» Brief:
Reproduce the first line of the material below and each line after it, exactly, through the line containing "lots at some", and give nothing more.

» Supplied records:
*****

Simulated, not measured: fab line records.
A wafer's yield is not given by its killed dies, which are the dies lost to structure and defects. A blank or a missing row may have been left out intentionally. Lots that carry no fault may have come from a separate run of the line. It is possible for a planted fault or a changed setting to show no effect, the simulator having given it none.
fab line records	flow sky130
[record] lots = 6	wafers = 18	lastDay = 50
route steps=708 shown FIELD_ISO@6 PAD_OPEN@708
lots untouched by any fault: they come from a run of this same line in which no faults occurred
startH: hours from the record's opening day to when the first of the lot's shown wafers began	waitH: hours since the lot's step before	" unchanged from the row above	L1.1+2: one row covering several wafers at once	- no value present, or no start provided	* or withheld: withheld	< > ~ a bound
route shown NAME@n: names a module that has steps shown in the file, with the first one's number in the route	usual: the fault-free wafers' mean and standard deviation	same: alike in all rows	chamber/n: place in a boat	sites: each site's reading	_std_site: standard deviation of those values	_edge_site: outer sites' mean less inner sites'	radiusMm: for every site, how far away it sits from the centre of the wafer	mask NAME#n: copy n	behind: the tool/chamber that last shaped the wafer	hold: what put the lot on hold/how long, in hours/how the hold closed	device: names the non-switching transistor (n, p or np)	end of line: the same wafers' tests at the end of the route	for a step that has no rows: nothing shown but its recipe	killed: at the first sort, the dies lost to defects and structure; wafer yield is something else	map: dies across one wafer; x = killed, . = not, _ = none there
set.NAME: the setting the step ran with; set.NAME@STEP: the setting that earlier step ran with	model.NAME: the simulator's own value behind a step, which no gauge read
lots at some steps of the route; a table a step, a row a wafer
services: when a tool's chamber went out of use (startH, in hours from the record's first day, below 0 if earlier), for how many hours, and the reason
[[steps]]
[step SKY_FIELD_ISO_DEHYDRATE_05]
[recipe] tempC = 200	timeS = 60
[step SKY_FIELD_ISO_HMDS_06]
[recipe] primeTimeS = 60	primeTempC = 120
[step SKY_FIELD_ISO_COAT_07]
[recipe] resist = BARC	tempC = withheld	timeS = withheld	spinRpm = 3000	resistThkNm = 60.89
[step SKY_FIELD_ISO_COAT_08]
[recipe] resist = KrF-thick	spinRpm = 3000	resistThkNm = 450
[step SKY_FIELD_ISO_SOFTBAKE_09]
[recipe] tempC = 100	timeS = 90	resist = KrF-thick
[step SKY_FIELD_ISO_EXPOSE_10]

*****

» Answer area:
Simulated, not measured: fab line records.
A wafer's yield is not given by its killed dies, which are the dies lost to structure and defects. A blank or a missing row may have been left out intentionally. Lots that carry no fault may have come from a separate run of the line. It is possible for a planted fault or a changed setting to show no effect, the simulator having given it none.
fab line records	flow sky130
[record] lots = 6	wafers = 18	lastDay = 50
route steps=708 shown FIELD_ISO@6 PAD_OPEN@708
lots untouched by any fault: they come from a run of this same line in which no faults occurred
startH: hours from the record's opening day to when the first of the lot's shown wafers began	waitH: hours since the lot's step before	" unchanged from the row above	L1.1+2: one row covering several wafers at once	- no value present, or no start provided	* or withheld: withheld	< > ~ a bound
route shown NAME@n: names a module that has steps shown in the file, with the first one's number in the route	usual: the fault-free wafers' mean and standard deviation	same: alike in all rows	chamber/n: place in a boat	sites: each site's reading	_std_site: standard deviation of those values	_edge_site: outer sites' mean less inner sites'	radiusMm: for every site, how far away it sits from the centre of the wafer	mask NAME#n: copy n	behind: the tool/chamber that last shaped the wafer	hold: what put the lot on hold/how long, in hours/how the hold closed	device: names the non-switching transistor (n, p or np)	end of line: the same wafers' tests at the end of the route	for a step that has no rows: nothing shown but its recipe	killed: at the first sort, the dies lost to defects and structure; wafer yield is something else	map: dies across one wafer; x = killed, . = not, _ = none there
set.NAME: the setting the step ran with; set.NAME@STEP: the setting that earlier step ran with	model.NAME: the simulator's own value behind a step, which no gauge read
lots at some steps of the route; a table a step, a row a wafer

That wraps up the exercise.